########################################

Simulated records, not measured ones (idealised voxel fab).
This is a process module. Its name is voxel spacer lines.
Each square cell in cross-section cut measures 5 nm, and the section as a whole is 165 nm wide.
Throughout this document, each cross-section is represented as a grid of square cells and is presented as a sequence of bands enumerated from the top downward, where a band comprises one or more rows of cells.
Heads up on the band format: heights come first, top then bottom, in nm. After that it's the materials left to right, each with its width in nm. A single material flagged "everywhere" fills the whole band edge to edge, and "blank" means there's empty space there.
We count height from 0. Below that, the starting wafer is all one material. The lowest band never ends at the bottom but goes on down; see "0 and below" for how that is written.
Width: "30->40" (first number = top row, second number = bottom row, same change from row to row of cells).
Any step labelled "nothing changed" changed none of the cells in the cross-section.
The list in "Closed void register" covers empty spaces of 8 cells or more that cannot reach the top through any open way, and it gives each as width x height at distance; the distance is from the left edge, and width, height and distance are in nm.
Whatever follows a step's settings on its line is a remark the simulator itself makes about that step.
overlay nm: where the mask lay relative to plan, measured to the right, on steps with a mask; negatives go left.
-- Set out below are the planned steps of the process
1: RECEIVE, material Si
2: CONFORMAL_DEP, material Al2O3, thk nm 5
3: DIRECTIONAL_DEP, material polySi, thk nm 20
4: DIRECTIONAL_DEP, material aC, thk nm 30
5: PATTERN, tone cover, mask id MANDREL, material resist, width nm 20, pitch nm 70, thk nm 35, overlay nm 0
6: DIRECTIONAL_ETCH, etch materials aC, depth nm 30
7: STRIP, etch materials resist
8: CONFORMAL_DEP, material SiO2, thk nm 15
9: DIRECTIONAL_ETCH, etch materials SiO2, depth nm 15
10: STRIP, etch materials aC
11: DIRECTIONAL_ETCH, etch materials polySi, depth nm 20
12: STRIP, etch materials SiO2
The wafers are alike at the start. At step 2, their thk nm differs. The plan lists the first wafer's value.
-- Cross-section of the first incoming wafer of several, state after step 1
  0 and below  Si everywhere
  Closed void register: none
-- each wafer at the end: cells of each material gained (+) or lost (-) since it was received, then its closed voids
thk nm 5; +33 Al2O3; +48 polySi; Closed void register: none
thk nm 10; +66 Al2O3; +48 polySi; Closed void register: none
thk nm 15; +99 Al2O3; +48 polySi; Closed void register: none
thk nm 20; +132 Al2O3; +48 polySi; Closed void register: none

########################################

Output, exactly and in full, the lines from the start of the entries above through the line that contains "We count height".

### YOUR RESPONSE
Simulated records, not measured ones (idealised voxel fab).
This is a process module. Its name is voxel spacer lines.
Each square cell in cross-section cut measures 5 nm, and the section as a whole is 165 nm wide.
Throughout this document, each cross-section is represented as a grid of square cells and is presented as a sequence of bands enumerated from the top downward, where a band comprises one or more rows of cells.
Heads up on the band format: heights come first, top then bottom, in nm. After that it's the materials left to right, each with its width in nm. A single material flagged "everywhere" fills the whole band edge to edge, and "blank" means there's empty space there.
We count height from 0. Below that, the starting wafer is all one material. The lowest band never ends at the bottom but goes on down; see "0 and below" for how that is written.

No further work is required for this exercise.